------------------------------------

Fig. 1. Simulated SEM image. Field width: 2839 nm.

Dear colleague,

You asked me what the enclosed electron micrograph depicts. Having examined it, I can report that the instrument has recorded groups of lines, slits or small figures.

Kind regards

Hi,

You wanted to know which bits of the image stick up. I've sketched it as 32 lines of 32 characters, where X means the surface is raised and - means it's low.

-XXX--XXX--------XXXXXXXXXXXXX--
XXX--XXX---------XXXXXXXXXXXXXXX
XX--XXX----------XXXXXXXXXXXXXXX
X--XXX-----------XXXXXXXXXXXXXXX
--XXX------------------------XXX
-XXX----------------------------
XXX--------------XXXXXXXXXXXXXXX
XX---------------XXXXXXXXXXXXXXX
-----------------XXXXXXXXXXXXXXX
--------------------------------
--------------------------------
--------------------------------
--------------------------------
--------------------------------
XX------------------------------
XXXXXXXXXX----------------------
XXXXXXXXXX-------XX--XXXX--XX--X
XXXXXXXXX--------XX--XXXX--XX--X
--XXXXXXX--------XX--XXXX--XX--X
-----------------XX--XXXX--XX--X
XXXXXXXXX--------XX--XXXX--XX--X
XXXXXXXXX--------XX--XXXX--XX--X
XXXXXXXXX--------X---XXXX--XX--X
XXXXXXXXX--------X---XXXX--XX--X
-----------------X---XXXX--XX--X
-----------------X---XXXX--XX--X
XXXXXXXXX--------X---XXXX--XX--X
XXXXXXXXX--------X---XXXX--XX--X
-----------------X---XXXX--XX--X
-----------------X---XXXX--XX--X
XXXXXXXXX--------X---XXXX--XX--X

------------------------------------

For each record above, write it out again exactly.

Fig. 1. Simulated SEM image. Field width: 2839 nm.

Dear colleague,

You asked me what the enclosed electron micrograph depicts. Having examined it, I can report that the instrument has recorded groups of lines, slits or small figures.

Kind regards

Hi,

You wanted to know which bits of the image stick up. I've sketched it as 32 lines of 32 characters, where X means the surface is raised and - means it's low.

-XXX--XXX--------XXXXXXXXXXXXX--
XXX--XXX---------XXXXXXXXXXXXXXX
XX--XXX----------XXXXXXXXXXXXXXX
X--XXX-----------XXXXXXXXXXXXXXX
--XXX------------------------XXX
-XXX----------------------------
XXX--------------XXXXXXXXXXXXXXX
XX---------------XXXXXXXXXXXXXXX
-----------------XXXXXXXXXXXXXXX
--------------------------------
--------------------------------
--------------------------------
--------------------------------
--------------------------------
XX------------------------------
XXXXXXXXXX----------------------
XXXXXXXXXX-------XX--XXXX--XX--X
XXXXXXXXX--------XX--XXXX--XX--X
--XXXXXXX--------XX--XXXX--XX--X
-----------------XX--XXXX--XX--X
XXXXXXXXX--------XX--XXXX--XX--X
XXXXXXXXX--------XX--XXXX--XX--X
XXXXXXXXX--------X---XXXX--XX--X
XXXXXXXXX--------X---XXXX--XX--X
-----------------X---XXXX--XX--X
-----------------X---XXXX--XX--X
XXXXXXXXX--------X---XXXX--XX--X
XXXXXXXXX--------X---XXXX--XX--X
-----------------X---XXXX--XX--X
-----------------X---XXXX--XX--X
XXXXXXXXX--------X---XXXX--XX--X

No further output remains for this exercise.